__EXERCISE__:
All of the records below should be output exactly.

-- Opening Marker --
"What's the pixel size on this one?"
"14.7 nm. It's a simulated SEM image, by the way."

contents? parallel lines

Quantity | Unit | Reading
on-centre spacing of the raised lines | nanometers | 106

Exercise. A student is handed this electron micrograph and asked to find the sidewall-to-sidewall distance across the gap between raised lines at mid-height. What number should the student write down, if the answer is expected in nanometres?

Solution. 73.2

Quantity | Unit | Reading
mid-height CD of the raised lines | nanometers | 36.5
-- Closing Marker --

__SOLUTION__:
"What's the pixel size on this one?"
"14.7 nm. It's a simulated SEM image, by the way."

contents? parallel lines

Quantity | Unit | Reading
on-centre spacing of the raised lines | nanometers | 106

Exercise. A student is handed this electron micrograph and asked to find the sidewall-to-sidewall distance across the gap between raised lines at mid-height. What number should the student write down, if the answer is expected in nanometres?

Solution. 73.2

Quantity | Unit | Reading
mid-height CD of the raised lines | nanometers | 36.5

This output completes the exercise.